***** Material shown *****

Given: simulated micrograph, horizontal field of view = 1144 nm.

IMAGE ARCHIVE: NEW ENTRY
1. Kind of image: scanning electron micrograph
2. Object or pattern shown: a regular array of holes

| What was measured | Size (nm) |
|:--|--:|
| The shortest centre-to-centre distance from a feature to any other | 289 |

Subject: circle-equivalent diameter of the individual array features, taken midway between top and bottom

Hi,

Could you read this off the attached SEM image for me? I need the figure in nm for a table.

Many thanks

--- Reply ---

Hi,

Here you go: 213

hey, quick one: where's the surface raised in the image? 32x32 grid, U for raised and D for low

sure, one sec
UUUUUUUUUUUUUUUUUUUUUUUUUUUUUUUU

*****

Work task — Above are the entries; return each one exactly.

Your response —
Given: simulated micrograph, horizontal field of view = 1144 nm.

IMAGE ARCHIVE: NEW ENTRY
1. Kind of image: scanning electron micrograph
2. Object or pattern shown: a regular array of holes

| What was measured | Size (nm) |
|:--|--:|
| The shortest centre-to-centre distance from a feature to any other | 289 |

Subject: circle-equivalent diameter of the individual array features, taken midway between top and bottom

Hi,

Could you read this off the attached SEM image for me? I need the figure in nm for a table.

Many thanks

--- Reply ---

Hi,

Here you go: 213

hey, quick one: where's the surface raised in the image? 32x32 grid, U for raised and D for low

sure, one sec
UUUUUUUUUUUUUUUUUUUUUUUUUUUUUUUU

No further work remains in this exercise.